□ □ □ □
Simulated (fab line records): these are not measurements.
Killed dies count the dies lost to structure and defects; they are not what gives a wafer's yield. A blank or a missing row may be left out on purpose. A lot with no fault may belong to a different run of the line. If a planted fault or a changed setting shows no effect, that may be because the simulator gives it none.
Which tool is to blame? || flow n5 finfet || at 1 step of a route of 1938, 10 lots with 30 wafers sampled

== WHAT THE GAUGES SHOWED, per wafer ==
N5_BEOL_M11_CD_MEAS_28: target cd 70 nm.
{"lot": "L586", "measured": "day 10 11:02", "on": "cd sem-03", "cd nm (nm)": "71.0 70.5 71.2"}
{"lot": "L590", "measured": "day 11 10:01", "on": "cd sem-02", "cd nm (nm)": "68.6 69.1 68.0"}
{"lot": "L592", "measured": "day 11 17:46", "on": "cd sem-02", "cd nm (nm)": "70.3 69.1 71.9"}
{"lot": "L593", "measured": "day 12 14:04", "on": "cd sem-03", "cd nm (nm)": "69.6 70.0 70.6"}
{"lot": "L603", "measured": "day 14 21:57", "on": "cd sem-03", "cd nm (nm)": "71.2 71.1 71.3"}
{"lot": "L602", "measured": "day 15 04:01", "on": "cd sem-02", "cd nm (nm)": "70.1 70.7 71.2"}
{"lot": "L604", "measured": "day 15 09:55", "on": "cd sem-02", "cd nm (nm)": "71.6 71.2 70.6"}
□ □ □ □

WORK ORDER> Output every record above in full, exactly as it reads.

EXERCISE RESPONSE>
Simulated (fab line records): these are not measurements.
Killed dies count the dies lost to structure and defects; they are not what gives a wafer's yield. A blank or a missing row may be left out on purpose. A lot with no fault may belong to a different run of the line. If a planted fault or a changed setting shows no effect, that may be because the simulator gives it none.
Which tool is to blame? || flow n5 finfet || at 1 step of a route of 1938, 10 lots with 30 wafers sampled

== WHAT THE GAUGES SHOWED, per wafer ==
N5_BEOL_M11_CD_MEAS_28: target cd 70 nm.
{"lot": "L586", "measured": "day 10 11:02", "on": "cd sem-03", "cd nm (nm)": "71.0 70.5 71.2"}
{"lot": "L590", "measured": "day 11 10:01", "on": "cd sem-02", "cd nm (nm)": "68.6 69.1 68.0"}
{"lot": "L592", "measured": "day 11 17:46", "on": "cd sem-02", "cd nm (nm)": "70.3 69.1 71.9"}
{"lot": "L593", "measured": "day 12 14:04", "on": "cd sem-03", "cd nm (nm)": "69.6 70.0 70.6"}
{"lot": "L603", "measured": "day 14 21:57", "on": "cd sem-03", "cd nm (nm)": "71.2 71.1 71.3"}
{"lot": "L602", "measured": "day 15 04:01", "on": "cd sem-02", "cd nm (nm)": "70.1 70.7 71.2"}
{"lot": "L604", "measured": "day 15 09:55", "on": "cd sem-02", "cd nm (nm)": "71.6 71.2 70.6"}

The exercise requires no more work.